* INFORMATION SUPPLIED:
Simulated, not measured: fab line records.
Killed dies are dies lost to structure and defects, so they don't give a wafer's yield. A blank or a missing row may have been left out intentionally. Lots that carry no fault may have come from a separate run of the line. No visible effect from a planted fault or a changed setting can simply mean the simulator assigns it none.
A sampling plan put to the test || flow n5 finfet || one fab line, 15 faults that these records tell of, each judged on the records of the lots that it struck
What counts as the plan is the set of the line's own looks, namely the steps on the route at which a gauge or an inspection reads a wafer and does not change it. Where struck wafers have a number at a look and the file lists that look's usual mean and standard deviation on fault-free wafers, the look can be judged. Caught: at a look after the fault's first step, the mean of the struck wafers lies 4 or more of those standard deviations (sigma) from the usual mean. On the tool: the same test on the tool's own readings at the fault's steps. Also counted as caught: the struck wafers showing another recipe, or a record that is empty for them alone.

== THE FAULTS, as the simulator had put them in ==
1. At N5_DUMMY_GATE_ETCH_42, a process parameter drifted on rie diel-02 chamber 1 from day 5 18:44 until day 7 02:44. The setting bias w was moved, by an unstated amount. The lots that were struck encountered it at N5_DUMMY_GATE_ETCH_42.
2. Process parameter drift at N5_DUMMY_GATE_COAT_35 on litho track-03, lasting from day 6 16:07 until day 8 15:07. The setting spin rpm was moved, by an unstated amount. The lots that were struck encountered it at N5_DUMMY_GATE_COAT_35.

* WORK ITEM: In the data above, start at the line that has "Killed dies are", stop after the line that has "A sampling plan", and print every line in between exactly as it stands.

* EXERCISE ANSWER:
Killed dies are dies lost to structure and defects, so they don't give a wafer's yield. A blank or a missing row may have been left out intentionally. Lots that carry no fault may have come from a separate run of the line. No visible effect from a planted fault or a changed setting can simply mean the simulator assigns it none.
A sampling plan put to the test || flow n5 finfet || one fab line, 15 faults that these records tell of, each judged on the records of the lots that it struck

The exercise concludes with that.